◆ **BRIEF**
Copy the lines below exactly. Start at the first and finish with the line containing "A cross-section is".

•••

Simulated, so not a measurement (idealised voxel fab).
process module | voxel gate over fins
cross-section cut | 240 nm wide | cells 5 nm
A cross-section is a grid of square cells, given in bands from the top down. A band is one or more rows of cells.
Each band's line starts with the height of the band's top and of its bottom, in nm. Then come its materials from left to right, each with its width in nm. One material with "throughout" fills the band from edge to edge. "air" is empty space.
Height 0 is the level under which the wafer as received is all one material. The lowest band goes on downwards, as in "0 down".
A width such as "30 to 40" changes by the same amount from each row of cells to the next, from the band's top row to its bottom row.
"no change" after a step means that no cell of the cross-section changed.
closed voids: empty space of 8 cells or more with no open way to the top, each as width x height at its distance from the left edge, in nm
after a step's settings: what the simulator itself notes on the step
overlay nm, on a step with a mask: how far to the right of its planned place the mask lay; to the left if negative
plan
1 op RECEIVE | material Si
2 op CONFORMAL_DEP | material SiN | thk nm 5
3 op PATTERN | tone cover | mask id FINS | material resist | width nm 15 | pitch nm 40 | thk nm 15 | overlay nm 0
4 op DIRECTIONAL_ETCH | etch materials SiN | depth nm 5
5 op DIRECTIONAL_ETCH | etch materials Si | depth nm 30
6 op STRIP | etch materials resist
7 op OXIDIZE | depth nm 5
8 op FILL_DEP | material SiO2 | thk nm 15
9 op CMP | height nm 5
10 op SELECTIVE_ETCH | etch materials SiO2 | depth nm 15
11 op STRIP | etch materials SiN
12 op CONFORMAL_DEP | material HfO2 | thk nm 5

•••

◆ **EXERCISE SOLUTION**
Simulated, so not a measurement (idealised voxel fab).
process module | voxel gate over fins
cross-section cut | 240 nm wide | cells 5 nm
A cross-section is a grid of square cells, given in bands from the top down. A band is one or more rows of cells.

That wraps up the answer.